### Supplied material
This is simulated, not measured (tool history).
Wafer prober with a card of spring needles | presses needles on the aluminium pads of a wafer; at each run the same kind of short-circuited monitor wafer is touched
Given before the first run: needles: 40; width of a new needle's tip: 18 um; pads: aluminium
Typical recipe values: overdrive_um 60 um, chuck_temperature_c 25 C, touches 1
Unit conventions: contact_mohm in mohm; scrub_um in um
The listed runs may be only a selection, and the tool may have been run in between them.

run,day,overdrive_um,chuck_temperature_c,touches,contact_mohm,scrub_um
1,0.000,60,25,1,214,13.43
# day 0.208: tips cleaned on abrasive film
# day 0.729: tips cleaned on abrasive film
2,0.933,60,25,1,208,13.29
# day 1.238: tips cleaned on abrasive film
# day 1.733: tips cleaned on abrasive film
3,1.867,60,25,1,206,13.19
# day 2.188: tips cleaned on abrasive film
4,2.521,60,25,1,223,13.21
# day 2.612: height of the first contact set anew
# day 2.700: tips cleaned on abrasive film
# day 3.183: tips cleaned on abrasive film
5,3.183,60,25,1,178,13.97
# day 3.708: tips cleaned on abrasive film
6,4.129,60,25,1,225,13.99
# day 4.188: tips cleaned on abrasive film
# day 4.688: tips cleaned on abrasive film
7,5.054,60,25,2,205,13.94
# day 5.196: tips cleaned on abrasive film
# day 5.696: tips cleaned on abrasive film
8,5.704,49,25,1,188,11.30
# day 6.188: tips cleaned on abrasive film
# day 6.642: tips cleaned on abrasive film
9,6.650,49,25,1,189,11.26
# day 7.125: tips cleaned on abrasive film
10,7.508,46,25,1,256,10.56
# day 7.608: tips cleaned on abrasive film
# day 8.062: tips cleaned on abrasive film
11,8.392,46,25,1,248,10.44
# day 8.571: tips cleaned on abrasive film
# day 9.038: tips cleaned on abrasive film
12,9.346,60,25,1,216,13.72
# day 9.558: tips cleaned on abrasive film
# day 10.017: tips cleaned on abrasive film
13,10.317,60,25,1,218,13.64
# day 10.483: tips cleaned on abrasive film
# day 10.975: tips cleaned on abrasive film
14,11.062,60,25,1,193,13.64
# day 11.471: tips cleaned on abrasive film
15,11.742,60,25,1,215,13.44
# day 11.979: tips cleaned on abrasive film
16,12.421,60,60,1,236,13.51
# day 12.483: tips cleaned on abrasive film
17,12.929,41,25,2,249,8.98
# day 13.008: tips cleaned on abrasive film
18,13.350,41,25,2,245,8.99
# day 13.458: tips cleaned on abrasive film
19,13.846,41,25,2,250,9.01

### Work request
Retype the listing above, word for word, from its first line to the line containing "6,4.129,60,25,1,225,13.99", both ends included.

### Written solution
This is simulated, not measured (tool history).
Wafer prober with a card of spring needles | presses needles on the aluminium pads of a wafer; at each run the same kind of short-circuited monitor wafer is touched
Given before the first run: needles: 40; width of a new needle's tip: 18 um; pads: aluminium
Typical recipe values: overdrive_um 60 um, chuck_temperature_c 25 C, touches 1
Unit conventions: contact_mohm in mohm; scrub_um in um
The listed runs may be only a selection, and the tool may have been run in between them.

run,day,overdrive_um,chuck_temperature_c,touches,contact_mohm,scrub_um
1,0.000,60,25,1,214,13.43
# day 0.208: tips cleaned on abrasive film
# day 0.729: tips cleaned on abrasive film
2,0.933,60,25,1,208,13.29
# day 1.238: tips cleaned on abrasive film
# day 1.733: tips cleaned on abrasive film
3,1.867,60,25,1,206,13.19
# day 2.188: tips cleaned on abrasive film
4,2.521,60,25,1,223,13.21
# day 2.612: height of the first contact set anew
# day 2.700: tips cleaned on abrasive film
# day 3.183: tips cleaned on abrasive film
5,3.183,60,25,1,178,13.97
# day 3.708: tips cleaned on abrasive film
6,4.129,60,25,1,225,13.99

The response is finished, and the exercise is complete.